INFORMATION PROVIDED section start

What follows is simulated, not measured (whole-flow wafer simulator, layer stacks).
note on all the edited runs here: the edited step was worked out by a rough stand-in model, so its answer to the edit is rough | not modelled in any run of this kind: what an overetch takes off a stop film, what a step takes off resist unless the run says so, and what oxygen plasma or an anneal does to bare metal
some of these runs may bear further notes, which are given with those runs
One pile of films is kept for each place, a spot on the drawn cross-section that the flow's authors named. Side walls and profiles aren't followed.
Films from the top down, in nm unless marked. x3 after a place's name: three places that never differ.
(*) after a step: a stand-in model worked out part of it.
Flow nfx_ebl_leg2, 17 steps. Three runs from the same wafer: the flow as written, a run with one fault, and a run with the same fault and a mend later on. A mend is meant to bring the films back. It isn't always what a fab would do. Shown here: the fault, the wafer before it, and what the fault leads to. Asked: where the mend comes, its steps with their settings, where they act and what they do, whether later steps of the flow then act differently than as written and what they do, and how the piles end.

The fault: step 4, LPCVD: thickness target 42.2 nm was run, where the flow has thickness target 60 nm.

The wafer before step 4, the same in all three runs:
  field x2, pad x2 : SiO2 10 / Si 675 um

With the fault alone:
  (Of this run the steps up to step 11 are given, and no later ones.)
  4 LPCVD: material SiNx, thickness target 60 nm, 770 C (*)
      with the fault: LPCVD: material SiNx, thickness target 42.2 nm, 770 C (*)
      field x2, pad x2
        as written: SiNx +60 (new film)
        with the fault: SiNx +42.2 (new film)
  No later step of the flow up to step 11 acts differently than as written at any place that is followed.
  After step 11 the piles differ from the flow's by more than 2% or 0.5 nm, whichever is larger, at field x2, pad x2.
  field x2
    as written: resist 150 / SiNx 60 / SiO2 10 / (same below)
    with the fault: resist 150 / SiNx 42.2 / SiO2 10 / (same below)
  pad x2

INFORMATION PROVIDED section end

- [REQUIREMENT] From the first line of the data above to the line holding "Films from the", reproduce each line exactly; emit no other lines.

- [REPLY]
What follows is simulated, not measured (whole-flow wafer simulator, layer stacks).
note on all the edited runs here: the edited step was worked out by a rough stand-in model, so its answer to the edit is rough | not modelled in any run of this kind: what an overetch takes off a stop film, what a step takes off resist unless the run says so, and what oxygen plasma or an anneal does to bare metal
some of these runs may bear further notes, which are given with those runs
One pile of films is kept for each place, a spot on the drawn cross-section that the flow's authors named. Side walls and profiles aren't followed.
Films from the top down, in nm unless marked. x3 after a place's name: three places that never differ.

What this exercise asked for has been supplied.